Somewhere below is a line with "Sound: these wafers, L235.1, L235.4, L235.6." and, later, a line with "Per side, at"; repeat those two lines and all the lines between them, exactly as they are.

[[ Recorded data, beginning ]]

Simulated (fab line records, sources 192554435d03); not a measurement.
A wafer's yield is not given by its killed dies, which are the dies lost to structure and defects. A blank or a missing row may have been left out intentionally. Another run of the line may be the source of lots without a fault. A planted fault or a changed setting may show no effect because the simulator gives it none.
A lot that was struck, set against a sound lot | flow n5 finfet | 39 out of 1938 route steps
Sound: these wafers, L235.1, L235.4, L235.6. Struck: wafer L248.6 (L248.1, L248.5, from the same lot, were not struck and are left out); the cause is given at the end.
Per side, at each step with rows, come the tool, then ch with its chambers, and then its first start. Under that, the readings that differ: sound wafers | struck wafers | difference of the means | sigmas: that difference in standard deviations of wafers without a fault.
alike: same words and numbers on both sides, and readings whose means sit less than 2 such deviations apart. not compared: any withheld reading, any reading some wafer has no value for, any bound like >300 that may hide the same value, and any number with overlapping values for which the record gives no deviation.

[[ Recorded data, end ]]

## Exercise solution
Sound: these wafers, L235.1, L235.4, L235.6. Struck: wafer L248.6 (L248.1, L248.5, from the same lot, were not struck and are left out); the cause is given at the end.
Per side, at each step with rows, come the tool, then ch with its chambers, and then its first start. Under that, the readings that differ: sound wafers | struck wafers | difference of the means | sigmas: that difference in standard deviations of wafers without a fault.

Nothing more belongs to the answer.